■ **WORK ORDER**
Would you print the full listing word for word?

■ **RECORDED DATA**
-- Opening Marker --

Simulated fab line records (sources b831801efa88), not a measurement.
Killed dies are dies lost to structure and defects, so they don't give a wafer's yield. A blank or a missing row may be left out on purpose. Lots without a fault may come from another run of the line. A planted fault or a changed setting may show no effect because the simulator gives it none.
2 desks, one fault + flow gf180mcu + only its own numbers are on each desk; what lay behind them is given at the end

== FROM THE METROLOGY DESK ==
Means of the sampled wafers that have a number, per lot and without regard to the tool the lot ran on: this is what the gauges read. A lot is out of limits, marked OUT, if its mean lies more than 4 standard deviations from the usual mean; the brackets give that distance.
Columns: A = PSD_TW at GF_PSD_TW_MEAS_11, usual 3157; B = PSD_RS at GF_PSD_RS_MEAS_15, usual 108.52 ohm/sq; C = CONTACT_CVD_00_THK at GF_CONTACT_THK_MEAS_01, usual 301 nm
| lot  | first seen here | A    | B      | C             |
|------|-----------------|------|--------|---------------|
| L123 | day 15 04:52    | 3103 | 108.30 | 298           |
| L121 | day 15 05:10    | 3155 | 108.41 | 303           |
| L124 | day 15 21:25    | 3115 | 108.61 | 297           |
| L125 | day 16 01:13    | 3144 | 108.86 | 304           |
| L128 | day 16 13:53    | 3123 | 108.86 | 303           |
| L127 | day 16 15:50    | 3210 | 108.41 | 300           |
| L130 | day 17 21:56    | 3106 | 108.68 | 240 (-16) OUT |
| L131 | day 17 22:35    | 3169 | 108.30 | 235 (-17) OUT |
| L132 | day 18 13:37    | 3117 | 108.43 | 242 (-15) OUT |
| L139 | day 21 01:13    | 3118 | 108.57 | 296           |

-- Closing Marker --

■ **REPLY**
Simulated fab line records (sources b831801efa88), not a measurement.
Killed dies are dies lost to structure and defects, so they don't give a wafer's yield. A blank or a missing row may be left out on purpose. Lots without a fault may come from another run of the line. A planted fault or a changed setting may show no effect because the simulator gives it none.
2 desks, one fault + flow gf180mcu + only its own numbers are on each desk; what lay behind them is given at the end

== FROM THE METROLOGY DESK ==
Means of the sampled wafers that have a number, per lot and without regard to the tool the lot ran on: this is what the gauges read. A lot is out of limits, marked OUT, if its mean lies more than 4 standard deviations from the usual mean; the brackets give that distance.
Columns: A = PSD_TW at GF_PSD_TW_MEAS_11, usual 3157; B = PSD_RS at GF_PSD_RS_MEAS_15, usual 108.52 ohm/sq; C = CONTACT_CVD_00_THK at GF_CONTACT_THK_MEAS_01, usual 301 nm
| lot  | first seen here | A    | B      | C             |
|------|-----------------|------|--------|---------------|
| L123 | day 15 04:52    | 3103 | 108.30 | 298           |
| L121 | day 15 05:10    | 3155 | 108.41 | 303           |
| L124 | day 15 21:25    | 3115 | 108.61 | 297           |
| L125 | day 16 01:13    | 3144 | 108.86 | 304           |
| L128 | day 16 13:53    | 3123 | 108.86 | 303           |
| L127 | day 16 15:50    | 3210 | 108.41 | 300           |
| L130 | day 17 21:56    | 3106 | 108.68 | 240 (-16) OUT |
| L131 | day 17 22:35    | 3169 | 108.30 | 235 (-17) OUT |
| L132 | day 18 13:37    | 3117 | 108.43 | 242 (-15) OUT |
| L139 | day 21 01:13    | 3118 | 108.57 | 296           |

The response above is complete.